[Start of section]

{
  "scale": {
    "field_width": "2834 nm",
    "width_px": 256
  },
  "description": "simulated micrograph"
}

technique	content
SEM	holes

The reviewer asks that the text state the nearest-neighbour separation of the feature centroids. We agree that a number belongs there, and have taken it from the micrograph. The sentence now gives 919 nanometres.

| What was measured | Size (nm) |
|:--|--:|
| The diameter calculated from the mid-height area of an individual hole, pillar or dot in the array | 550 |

[End of section]

• **Work request**: Only the lines from the first line of the records through the one containing "The reviewer asks" should be reproduced, exactly, with both of them included.

• **Reply**:
{
  "scale": {
    "field_width": "2834 nm",
    "width_px": 256
  },
  "description": "simulated micrograph"
}

technique	content
SEM	holes

The reviewer asks that the text state the nearest-neighbour separation of the feature centroids. We agree that a number belongs there, and have taken it from the micrograph. The sentence now gives 919 nanometres.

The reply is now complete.